———

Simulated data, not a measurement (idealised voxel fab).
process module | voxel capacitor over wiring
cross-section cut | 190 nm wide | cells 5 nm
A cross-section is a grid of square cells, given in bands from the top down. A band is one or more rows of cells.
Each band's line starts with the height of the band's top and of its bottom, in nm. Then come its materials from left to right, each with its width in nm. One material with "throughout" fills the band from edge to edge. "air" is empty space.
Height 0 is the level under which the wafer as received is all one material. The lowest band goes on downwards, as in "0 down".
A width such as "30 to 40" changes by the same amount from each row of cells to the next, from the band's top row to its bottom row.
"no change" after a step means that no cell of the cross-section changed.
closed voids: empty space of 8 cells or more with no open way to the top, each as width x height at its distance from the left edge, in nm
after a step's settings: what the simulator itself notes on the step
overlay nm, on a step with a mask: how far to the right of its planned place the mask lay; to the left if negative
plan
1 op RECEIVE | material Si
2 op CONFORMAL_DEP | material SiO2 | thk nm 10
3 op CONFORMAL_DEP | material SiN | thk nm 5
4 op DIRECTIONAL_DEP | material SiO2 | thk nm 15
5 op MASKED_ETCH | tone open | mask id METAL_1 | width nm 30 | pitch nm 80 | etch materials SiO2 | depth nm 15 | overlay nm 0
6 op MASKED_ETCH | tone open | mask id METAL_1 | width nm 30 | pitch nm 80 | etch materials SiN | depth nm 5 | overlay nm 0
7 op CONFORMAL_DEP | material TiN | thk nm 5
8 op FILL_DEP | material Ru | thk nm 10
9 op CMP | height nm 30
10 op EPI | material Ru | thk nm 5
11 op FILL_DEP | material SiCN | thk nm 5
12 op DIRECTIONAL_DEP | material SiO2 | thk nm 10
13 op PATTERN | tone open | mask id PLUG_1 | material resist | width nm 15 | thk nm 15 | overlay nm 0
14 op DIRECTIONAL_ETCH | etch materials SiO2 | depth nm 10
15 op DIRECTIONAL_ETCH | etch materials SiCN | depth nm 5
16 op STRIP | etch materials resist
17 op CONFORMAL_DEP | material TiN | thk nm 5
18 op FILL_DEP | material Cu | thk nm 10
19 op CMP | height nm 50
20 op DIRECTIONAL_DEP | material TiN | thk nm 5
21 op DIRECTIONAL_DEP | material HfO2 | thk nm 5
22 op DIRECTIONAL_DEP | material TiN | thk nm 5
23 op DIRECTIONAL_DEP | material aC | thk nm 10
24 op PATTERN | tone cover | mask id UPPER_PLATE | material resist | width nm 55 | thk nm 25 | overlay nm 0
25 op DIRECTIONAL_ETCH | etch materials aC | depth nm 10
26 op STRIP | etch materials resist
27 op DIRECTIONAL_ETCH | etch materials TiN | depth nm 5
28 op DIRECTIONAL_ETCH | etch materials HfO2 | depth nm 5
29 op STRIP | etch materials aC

———

### Assigned task
Please, starting with the first line of the material above, write out each line exactly and finish on the line that includes "4 op DIRECTIONAL_DEP".

### Problem solution
Simulated data, not a measurement (idealised voxel fab).
process module | voxel capacitor over wiring
cross-section cut | 190 nm wide | cells 5 nm
A cross-section is a grid of square cells, given in bands from the top down. A band is one or more rows of cells.
Each band's line starts with the height of the band's top and of its bottom, in nm. Then come its materials from left to right, each with its width in nm. One material with "throughout" fills the band from edge to edge. "air" is empty space.
Height 0 is the level under which the wafer as received is all one material. The lowest band goes on downwards, as in "0 down".
A width such as "30 to 40" changes by the same amount from each row of cells to the next, from the band's top row to its bottom row.
"no change" after a step means that no cell of the cross-section changed.
closed voids: empty space of 8 cells or more with no open way to the top, each as width x height at its distance from the left edge, in nm
after a step's settings: what the simulator itself notes on the step
overlay nm, on a step with a mask: how far to the right of its planned place the mask lay; to the left if negative
plan
1 op RECEIVE | material Si
2 op CONFORMAL_DEP | material SiO2 | thk nm 10
3 op CONFORMAL_DEP | material SiN | thk nm 5
4 op DIRECTIONAL_DEP | material SiO2 | thk nm 15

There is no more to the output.